Data section:
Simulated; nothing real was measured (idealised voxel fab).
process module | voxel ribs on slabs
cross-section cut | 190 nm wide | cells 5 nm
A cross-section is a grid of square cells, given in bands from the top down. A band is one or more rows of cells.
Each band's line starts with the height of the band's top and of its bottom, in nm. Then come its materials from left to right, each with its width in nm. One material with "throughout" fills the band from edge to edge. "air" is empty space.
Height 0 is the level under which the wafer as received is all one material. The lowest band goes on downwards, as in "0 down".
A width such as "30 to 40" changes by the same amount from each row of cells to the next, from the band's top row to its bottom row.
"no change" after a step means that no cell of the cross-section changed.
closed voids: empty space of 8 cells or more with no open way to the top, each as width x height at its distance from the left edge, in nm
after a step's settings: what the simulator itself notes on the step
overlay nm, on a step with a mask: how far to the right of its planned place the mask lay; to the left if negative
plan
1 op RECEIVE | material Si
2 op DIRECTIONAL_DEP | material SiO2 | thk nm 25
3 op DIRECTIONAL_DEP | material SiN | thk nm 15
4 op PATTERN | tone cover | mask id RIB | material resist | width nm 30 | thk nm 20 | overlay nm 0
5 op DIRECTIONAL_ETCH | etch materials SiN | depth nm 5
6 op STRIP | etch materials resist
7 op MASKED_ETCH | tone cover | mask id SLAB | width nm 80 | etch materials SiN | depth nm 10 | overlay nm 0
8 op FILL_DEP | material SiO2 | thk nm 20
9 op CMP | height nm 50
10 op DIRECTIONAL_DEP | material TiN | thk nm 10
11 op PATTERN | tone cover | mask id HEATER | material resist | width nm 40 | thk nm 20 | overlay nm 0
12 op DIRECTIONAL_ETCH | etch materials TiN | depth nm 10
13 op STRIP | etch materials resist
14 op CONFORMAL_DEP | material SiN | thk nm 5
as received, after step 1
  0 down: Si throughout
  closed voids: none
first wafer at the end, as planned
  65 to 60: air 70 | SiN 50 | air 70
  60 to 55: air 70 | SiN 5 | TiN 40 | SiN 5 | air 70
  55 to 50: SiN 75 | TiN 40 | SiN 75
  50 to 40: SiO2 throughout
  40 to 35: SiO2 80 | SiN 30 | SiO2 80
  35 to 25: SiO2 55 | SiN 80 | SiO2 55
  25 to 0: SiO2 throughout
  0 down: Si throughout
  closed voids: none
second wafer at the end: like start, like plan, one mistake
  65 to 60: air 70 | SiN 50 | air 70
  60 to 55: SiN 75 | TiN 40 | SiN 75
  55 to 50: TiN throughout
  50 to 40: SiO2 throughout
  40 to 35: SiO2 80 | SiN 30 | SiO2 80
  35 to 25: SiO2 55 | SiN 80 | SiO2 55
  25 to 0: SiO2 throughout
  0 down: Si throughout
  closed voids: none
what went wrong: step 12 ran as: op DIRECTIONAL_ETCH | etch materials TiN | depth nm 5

Activity: Give the lines again, exactly as they stand, from the beginning of the data through the line with "2 op DIRECTIONAL_DEP".

Your response:
Simulated; nothing real was measured (idealised voxel fab).
process module | voxel ribs on slabs
cross-section cut | 190 nm wide | cells 5 nm
A cross-section is a grid of square cells, given in bands from the top down. A band is one or more rows of cells.
Each band's line starts with the height of the band's top and of its bottom, in nm. Then come its materials from left to right, each with its width in nm. One material with "throughout" fills the band from edge to edge. "air" is empty space.
Height 0 is the level under which the wafer as received is all one material. The lowest band goes on downwards, as in "0 down".
A width such as "30 to 40" changes by the same amount from each row of cells to the next, from the band's top row to its bottom row.
"no change" after a step means that no cell of the cross-section changed.
closed voids: empty space of 8 cells or more with no open way to the top, each as width x height at its distance from the left edge, in nm
after a step's settings: what the simulator itself notes on the step
overlay nm, on a step with a mask: how far to the right of its planned place the mask lay; to the left if negative
plan
1 op RECEIVE | material Si
2 op DIRECTIONAL_DEP | material SiO2 | thk nm 25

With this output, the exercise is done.